▶ [Assigned task]: Please return each line of the listing exactly as given.

▶ [Material provided]:
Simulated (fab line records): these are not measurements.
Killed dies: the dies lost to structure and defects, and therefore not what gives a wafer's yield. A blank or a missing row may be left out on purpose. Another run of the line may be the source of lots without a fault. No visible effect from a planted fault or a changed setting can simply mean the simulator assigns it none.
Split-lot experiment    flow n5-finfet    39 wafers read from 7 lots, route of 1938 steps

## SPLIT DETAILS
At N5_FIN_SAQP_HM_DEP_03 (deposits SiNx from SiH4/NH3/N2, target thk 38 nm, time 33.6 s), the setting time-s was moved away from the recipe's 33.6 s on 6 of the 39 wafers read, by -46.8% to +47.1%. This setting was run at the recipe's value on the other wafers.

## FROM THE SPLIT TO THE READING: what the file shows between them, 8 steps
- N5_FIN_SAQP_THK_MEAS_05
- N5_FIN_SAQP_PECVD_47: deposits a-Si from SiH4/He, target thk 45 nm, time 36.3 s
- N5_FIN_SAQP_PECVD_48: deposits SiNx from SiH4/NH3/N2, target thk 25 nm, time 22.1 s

▶ [Task output]:
Simulated (fab line records): these are not measurements.
Killed dies: the dies lost to structure and defects, and therefore not what gives a wafer's yield. A blank or a missing row may be left out on purpose. Another run of the line may be the source of lots without a fault. No visible effect from a planted fault or a changed setting can simply mean the simulator assigns it none.
Split-lot experiment    flow n5-finfet    39 wafers read from 7 lots, route of 1938 steps

## SPLIT DETAILS
At N5_FIN_SAQP_HM_DEP_03 (deposits SiNx from SiH4/NH3/N2, target thk 38 nm, time 33.6 s), the setting time-s was moved away from the recipe's 33.6 s on 6 of the 39 wafers read, by -46.8% to +47.1%. This setting was run at the recipe's value on the other wafers.

## FROM THE SPLIT TO THE READING: what the file shows between them, 8 steps
- N5_FIN_SAQP_THK_MEAS_05
- N5_FIN_SAQP_PECVD_47: deposits a-Si from SiH4/He, target thk 45 nm, time 36.3 s
- N5_FIN_SAQP_PECVD_48: deposits SiNx from SiH4/NH3/N2, target thk 25 nm, time 22.1 s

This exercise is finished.